* * * * * * * * *

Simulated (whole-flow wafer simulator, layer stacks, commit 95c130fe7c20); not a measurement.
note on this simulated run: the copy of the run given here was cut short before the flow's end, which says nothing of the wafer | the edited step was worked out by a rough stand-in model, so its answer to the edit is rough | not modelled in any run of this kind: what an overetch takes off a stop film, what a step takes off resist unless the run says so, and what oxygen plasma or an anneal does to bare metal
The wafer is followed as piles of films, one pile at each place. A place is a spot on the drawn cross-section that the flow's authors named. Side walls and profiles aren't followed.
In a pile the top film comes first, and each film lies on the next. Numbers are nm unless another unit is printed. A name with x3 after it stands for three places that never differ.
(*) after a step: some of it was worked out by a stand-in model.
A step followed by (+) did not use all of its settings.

* * * * * * * * *

§ **ASSIGNED TASK**
Copy all the records above precisely.

§ **TASK ANSWER**
Simulated (whole-flow wafer simulator, layer stacks, commit 95c130fe7c20); not a measurement.
note on this simulated run: the copy of the run given here was cut short before the flow's end, which says nothing of the wafer | the edited step was worked out by a rough stand-in model, so its answer to the edit is rough | not modelled in any run of this kind: what an overetch takes off a stop film, what a step takes off resist unless the run says so, and what oxygen plasma or an anneal does to bare metal
The wafer is followed as piles of films, one pile at each place. A place is a spot on the drawn cross-section that the flow's authors named. Side walls and profiles aren't followed.
In a pile the top film comes first, and each film lies on the next. Numbers are nm unless another unit is printed. A name with x3 after it stands for three places that never differ.
(*) after a step: some of it was worked out by a stand-in model.
A step followed by (+) did not use all of its settings.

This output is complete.